**Exercise**. Everything from the first line of the material below through the line containing "# step GF_POLY_GATE_ETCH_12" must be retyped exactly, and nothing past it.

---------------

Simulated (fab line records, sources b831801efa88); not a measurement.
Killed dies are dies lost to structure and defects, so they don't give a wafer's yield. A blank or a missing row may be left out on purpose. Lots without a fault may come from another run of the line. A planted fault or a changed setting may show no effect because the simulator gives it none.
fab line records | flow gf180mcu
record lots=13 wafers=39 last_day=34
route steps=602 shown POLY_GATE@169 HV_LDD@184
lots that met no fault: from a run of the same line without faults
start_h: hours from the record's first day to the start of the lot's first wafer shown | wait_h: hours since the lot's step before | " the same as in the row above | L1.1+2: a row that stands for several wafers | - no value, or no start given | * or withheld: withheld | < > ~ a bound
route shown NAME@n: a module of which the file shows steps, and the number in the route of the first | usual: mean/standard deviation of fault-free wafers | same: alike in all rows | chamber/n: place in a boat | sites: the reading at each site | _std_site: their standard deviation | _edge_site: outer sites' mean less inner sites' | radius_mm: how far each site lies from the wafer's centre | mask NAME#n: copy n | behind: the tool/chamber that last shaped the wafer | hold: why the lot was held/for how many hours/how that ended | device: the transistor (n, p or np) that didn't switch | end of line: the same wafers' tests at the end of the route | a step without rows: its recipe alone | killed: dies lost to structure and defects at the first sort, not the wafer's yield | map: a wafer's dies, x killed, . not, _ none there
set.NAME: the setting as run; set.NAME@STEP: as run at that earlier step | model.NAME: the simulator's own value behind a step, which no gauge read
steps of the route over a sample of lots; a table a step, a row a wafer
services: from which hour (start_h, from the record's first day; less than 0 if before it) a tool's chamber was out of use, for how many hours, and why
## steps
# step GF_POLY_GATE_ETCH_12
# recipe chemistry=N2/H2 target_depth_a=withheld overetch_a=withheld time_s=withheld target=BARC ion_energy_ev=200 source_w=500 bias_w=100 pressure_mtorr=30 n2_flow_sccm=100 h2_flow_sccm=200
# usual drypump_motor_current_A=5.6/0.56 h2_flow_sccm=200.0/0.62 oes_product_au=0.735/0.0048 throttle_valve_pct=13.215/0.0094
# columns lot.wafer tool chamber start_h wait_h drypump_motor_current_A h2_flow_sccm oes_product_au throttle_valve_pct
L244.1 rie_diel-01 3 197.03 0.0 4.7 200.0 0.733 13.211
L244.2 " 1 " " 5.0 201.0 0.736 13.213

---------------

**Your response**.
Simulated (fab line records, sources b831801efa88); not a measurement.
Killed dies are dies lost to structure and defects, so they don't give a wafer's yield. A blank or a missing row may be left out on purpose. Lots without a fault may come from another run of the line. A planted fault or a changed setting may show no effect because the simulator gives it none.
fab line records | flow gf180mcu
record lots=13 wafers=39 last_day=34
route steps=602 shown POLY_GATE@169 HV_LDD@184
lots that met no fault: from a run of the same line without faults
start_h: hours from the record's first day to the start of the lot's first wafer shown | wait_h: hours since the lot's step before | " the same as in the row above | L1.1+2: a row that stands for several wafers | - no value, or no start given | * or withheld: withheld | < > ~ a bound
route shown NAME@n: a module of which the file shows steps, and the number in the route of the first | usual: mean/standard deviation of fault-free wafers | same: alike in all rows | chamber/n: place in a boat | sites: the reading at each site | _std_site: their standard deviation | _edge_site: outer sites' mean less inner sites' | radius_mm: how far each site lies from the wafer's centre | mask NAME#n: copy n | behind: the tool/chamber that last shaped the wafer | hold: why the lot was held/for how many hours/how that ended | device: the transistor (n, p or np) that didn't switch | end of line: the same wafers' tests at the end of the route | a step without rows: its recipe alone | killed: dies lost to structure and defects at the first sort, not the wafer's yield | map: a wafer's dies, x killed, . not, _ none there
set.NAME: the setting as run; set.NAME@STEP: as run at that earlier step | model.NAME: the simulator's own value behind a step, which no gauge read
steps of the route over a sample of lots; a table a step, a row a wafer
services: from which hour (start_h, from the record's first day; less than 0 if before it) a tool's chamber was out of use, for how many hours, and why
## steps
# step GF_POLY_GATE_ETCH_12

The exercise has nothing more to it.